### Work instruction
Retype every entry below without altering anything.

### Listed records
==========
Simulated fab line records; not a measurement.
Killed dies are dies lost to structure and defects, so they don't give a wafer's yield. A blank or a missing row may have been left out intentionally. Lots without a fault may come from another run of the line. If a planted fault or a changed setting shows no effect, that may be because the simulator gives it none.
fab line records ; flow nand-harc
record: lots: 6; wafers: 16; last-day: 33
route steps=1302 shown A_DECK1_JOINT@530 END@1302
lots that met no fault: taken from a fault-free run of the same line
==========

### Exercise response
Simulated fab line records; not a measurement.
Killed dies are dies lost to structure and defects, so they don't give a wafer's yield. A blank or a missing row may have been left out intentionally. Lots without a fault may come from another run of the line. If a planted fault or a changed setting shows no effect, that may be because the simulator gives it none.
fab line records ; flow nand-harc
record: lots: 6; wafers: 16; last-day: 33
route steps=1302 shown A_DECK1_JOINT@530 END@1302
lots that met no fault: taken from a fault-free run of the same line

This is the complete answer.